*Supplied information*.
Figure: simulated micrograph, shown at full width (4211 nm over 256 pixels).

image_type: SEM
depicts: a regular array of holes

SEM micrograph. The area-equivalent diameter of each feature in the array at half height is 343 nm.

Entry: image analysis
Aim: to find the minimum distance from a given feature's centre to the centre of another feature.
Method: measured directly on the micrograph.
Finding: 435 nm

*Required action*.
So that nothing is lost, write out each record exactly as it appears above.

*Written answer*.
Figure: simulated micrograph, shown at full width (4211 nm over 256 pixels).

image_type: SEM
depicts: a regular array of holes

SEM micrograph. The area-equivalent diameter of each feature in the array at half height is 343 nm.

Entry: image analysis
Aim: to find the minimum distance from a given feature's centre to the centre of another feature.
Method: measured directly on the micrograph.
Finding: 435 nm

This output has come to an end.